Work order =
When you reach the line with "L078.1 | litho_track-03, 0" in the data below, begin printing lines exactly, and stop once the line with "L078.3 | litho_track-03, 0" has been printed.

Entries supplied =
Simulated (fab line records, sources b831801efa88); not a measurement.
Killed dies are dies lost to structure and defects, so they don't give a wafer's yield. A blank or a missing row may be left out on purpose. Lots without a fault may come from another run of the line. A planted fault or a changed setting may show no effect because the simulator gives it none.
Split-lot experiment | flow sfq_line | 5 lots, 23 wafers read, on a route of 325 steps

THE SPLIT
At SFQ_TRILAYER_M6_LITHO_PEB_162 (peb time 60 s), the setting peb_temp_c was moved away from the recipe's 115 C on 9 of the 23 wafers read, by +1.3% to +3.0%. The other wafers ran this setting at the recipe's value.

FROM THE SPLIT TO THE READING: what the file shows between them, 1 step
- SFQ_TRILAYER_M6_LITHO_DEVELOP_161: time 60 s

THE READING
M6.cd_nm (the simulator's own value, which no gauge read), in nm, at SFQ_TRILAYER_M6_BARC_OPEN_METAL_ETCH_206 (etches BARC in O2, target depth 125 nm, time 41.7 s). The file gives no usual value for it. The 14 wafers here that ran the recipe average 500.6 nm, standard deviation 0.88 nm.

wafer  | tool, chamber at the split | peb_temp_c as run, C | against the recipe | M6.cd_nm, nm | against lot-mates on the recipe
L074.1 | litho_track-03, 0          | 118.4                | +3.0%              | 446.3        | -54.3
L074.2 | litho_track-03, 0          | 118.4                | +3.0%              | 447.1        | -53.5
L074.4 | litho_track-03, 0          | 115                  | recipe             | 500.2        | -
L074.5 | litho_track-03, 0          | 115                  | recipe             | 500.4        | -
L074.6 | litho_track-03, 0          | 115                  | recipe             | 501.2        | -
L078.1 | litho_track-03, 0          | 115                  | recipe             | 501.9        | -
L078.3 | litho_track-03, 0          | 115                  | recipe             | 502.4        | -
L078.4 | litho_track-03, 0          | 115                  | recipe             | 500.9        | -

Exercise solution =
L078.1 | litho_track-03, 0          | 115                  | recipe             | 501.9        | -
L078.3 | litho_track-03, 0          | 115                  | recipe             | 502.4        | -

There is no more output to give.